---------- Information ----------

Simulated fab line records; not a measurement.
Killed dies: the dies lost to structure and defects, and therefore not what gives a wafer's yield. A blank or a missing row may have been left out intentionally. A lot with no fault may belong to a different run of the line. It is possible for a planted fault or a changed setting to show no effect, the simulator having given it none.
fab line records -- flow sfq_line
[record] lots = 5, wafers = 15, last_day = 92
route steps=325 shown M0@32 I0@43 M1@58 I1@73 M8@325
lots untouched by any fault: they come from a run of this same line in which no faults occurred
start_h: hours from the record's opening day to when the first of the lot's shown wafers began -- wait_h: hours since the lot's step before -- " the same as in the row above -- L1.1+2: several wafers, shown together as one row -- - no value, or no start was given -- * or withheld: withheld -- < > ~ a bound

----------

## Action item:
Your answer must be the complete listing, reproduced exactly.

## Worked solution:
Simulated fab line records; not a measurement.
Killed dies: the dies lost to structure and defects, and therefore not what gives a wafer's yield. A blank or a missing row may have been left out intentionally. A lot with no fault may belong to a different run of the line. It is possible for a planted fault or a changed setting to show no effect, the simulator having given it none.
fab line records -- flow sfq_line
[record] lots = 5, wafers = 15, last_day = 92
route steps=325 shown M0@32 I0@43 M1@58 I1@73 M8@325
lots untouched by any fault: they come from a run of this same line in which no faults occurred
start_h: hours from the record's opening day to when the first of the lot's shown wafers began -- wait_h: hours since the lot's step before -- " the same as in the row above -- L1.1+2: several wafers, shown together as one row -- - no value, or no start was given -- * or withheld: withheld -- < > ~ a bound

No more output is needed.